**Assignment:** Quote the records below word for word, please, from the very first line through the one that contains "P1: etch of", and nothing beyond it.

**Record excerpts:**
=====
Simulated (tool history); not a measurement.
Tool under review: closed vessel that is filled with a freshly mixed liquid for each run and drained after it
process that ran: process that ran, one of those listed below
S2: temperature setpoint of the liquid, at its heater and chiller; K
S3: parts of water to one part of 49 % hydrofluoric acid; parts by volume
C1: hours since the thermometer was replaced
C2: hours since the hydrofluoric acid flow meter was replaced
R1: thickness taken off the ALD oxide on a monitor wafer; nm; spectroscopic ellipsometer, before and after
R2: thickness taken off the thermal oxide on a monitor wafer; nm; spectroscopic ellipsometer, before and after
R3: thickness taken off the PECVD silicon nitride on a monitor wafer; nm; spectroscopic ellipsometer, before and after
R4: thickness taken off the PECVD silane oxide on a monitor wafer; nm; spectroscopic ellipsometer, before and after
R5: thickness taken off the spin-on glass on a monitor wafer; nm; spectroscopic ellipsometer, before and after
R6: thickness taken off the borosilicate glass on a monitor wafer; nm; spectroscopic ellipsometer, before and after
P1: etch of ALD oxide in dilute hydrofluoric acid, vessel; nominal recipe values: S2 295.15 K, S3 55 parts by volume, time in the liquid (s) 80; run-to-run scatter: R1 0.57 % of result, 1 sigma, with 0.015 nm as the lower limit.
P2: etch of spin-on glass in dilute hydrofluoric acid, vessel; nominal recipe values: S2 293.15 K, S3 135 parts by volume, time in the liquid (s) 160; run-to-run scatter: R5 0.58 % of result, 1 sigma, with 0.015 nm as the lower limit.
=====

**Exercise answer:**
Simulated (tool history); not a measurement.
Tool under review: closed vessel that is filled with a freshly mixed liquid for each run and drained after it
process that ran: process that ran, one of those listed below
S2: temperature setpoint of the liquid, at its heater and chiller; K
S3: parts of water to one part of 49 % hydrofluoric acid; parts by volume
C1: hours since the thermometer was replaced
C2: hours since the hydrofluoric acid flow meter was replaced
R1: thickness taken off the ALD oxide on a monitor wafer; nm; spectroscopic ellipsometer, before and after
R2: thickness taken off the thermal oxide on a monitor wafer; nm; spectroscopic ellipsometer, before and after
R3: thickness taken off the PECVD silicon nitride on a monitor wafer; nm; spectroscopic ellipsometer, before and after
R4: thickness taken off the PECVD silane oxide on a monitor wafer; nm; spectroscopic ellipsometer, before and after
R5: thickness taken off the spin-on glass on a monitor wafer; nm; spectroscopic ellipsometer, before and after
R6: thickness taken off the borosilicate glass on a monitor wafer; nm; spectroscopic ellipsometer, before and after
P1: etch of ALD oxide in dilute hydrofluoric acid, vessel; nominal recipe values: S2 295.15 K, S3 55 parts by volume, time in the liquid (s) 80; run-to-run scatter: R1 0.57 % of result, 1 sigma, with 0.015 nm as the lower limit.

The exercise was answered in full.